[LISTED ENTRIES — start]
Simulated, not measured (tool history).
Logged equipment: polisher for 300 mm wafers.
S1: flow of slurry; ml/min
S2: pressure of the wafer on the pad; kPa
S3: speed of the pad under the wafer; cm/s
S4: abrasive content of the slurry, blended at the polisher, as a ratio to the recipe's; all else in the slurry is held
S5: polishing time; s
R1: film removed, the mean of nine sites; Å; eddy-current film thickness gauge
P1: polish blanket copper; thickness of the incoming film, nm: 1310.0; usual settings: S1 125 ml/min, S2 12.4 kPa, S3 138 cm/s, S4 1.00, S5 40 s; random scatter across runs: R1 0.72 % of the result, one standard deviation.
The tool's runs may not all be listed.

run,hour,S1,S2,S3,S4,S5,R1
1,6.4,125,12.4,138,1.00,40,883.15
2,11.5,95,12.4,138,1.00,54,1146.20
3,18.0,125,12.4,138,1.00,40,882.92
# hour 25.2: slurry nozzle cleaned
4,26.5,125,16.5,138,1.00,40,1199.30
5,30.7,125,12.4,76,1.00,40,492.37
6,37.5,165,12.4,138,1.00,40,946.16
[LISTED ENTRIES — finish]

■ ASSIGNED TASK
Word for word, reproduce the listing above from its start up to and including the line that has "5,30.7,125,12.4,76,1.00,40,492.37". Give only those lines.

■ RESPONSE BOX
Simulated, not measured (tool history).
Logged equipment: polisher for 300 mm wafers.
S1: flow of slurry; ml/min
S2: pressure of the wafer on the pad; kPa
S3: speed of the pad under the wafer; cm/s
S4: abrasive content of the slurry, blended at the polisher, as a ratio to the recipe's; all else in the slurry is held
S5: polishing time; s
R1: film removed, the mean of nine sites; Å; eddy-current film thickness gauge
P1: polish blanket copper; thickness of the incoming film, nm: 1310.0; usual settings: S1 125 ml/min, S2 12.4 kPa, S3 138 cm/s, S4 1.00, S5 40 s; random scatter across runs: R1 0.72 % of the result, one standard deviation.
The tool's runs may not all be listed.

run,hour,S1,S2,S3,S4,S5,R1
1,6.4,125,12.4,138,1.00,40,883.15
2,11.5,95,12.4,138,1.00,54,1146.20
3,18.0,125,12.4,138,1.00,40,882.92
# hour 25.2: slurry nozzle cleaned
4,26.5,125,16.5,138,1.00,40,1199.30
5,30.7,125,12.4,76,1.00,40,492.37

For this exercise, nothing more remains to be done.